----- Listed entries -----

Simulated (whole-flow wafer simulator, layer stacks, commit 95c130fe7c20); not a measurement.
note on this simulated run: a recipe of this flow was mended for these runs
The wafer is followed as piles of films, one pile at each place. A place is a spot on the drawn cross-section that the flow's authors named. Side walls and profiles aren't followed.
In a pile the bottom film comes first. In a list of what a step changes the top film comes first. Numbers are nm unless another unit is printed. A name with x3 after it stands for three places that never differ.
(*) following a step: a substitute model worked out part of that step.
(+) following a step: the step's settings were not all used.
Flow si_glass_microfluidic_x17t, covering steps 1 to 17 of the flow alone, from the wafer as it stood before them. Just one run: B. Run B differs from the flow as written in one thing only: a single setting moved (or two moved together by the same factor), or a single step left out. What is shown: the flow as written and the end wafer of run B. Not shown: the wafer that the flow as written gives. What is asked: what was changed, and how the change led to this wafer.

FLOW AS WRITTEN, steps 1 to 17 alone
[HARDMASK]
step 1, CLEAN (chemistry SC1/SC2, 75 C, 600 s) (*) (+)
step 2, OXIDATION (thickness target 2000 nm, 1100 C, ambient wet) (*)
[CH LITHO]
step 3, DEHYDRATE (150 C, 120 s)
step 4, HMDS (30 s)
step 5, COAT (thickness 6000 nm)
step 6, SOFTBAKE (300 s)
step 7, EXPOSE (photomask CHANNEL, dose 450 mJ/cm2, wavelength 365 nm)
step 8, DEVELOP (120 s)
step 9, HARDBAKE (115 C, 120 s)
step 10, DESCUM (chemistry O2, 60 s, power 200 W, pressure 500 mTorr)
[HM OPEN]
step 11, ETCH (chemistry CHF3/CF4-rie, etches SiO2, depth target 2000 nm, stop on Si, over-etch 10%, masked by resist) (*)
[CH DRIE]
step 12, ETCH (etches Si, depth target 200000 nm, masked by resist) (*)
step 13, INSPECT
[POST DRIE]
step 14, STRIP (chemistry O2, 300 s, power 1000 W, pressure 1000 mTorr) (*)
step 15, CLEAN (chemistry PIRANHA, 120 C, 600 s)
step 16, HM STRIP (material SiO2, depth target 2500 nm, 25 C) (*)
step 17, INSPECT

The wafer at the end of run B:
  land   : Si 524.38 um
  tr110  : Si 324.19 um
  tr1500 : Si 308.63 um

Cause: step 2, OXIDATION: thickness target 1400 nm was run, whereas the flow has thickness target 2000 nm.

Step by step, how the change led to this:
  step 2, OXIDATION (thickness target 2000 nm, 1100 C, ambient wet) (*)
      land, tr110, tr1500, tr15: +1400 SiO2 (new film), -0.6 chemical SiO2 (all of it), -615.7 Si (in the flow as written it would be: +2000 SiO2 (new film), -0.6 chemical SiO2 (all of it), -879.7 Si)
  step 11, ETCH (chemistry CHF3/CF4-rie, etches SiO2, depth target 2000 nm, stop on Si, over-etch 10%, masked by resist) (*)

-----

• Assignment: Write down again the exact lines running from the beginning of the data to the line containing "(+) following a", with both ends included.

• Task response:
Simulated (whole-flow wafer simulator, layer stacks, commit 95c130fe7c20); not a measurement.
note on this simulated run: a recipe of this flow was mended for these runs
The wafer is followed as piles of films, one pile at each place. A place is a spot on the drawn cross-section that the flow's authors named. Side walls and profiles aren't followed.
In a pile the bottom film comes first. In a list of what a step changes the top film comes first. Numbers are nm unless another unit is printed. A name with x3 after it stands for three places that never differ.
(*) following a step: a substitute model worked out part of that step.
(+) following a step: the step's settings were not all used.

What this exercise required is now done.